### Assigned task
Copy out the records below exactly as they appear.

[Opening Given records section]
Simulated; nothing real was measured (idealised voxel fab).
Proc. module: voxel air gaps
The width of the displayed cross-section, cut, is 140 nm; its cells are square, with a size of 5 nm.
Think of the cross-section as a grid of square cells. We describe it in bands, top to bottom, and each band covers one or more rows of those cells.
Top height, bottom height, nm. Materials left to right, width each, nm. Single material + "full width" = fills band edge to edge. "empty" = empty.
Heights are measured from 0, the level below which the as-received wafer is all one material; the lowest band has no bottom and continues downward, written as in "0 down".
[Closing Given records section]

### Task output
Simulated; nothing real was measured (idealised voxel fab).
Proc. module: voxel air gaps
The width of the displayed cross-section, cut, is 140 nm; its cells are square, with a size of 5 nm.
Think of the cross-section as a grid of square cells. We describe it in bands, top to bottom, and each band covers one or more rows of those cells.
Top height, bottom height, nm. Materials left to right, width each, nm. Single material + "full width" = fills band edge to edge. "empty" = empty.
Heights are measured from 0, the level below which the as-received wafer is all one material; the lowest band has no bottom and continues downward, written as in "0 down".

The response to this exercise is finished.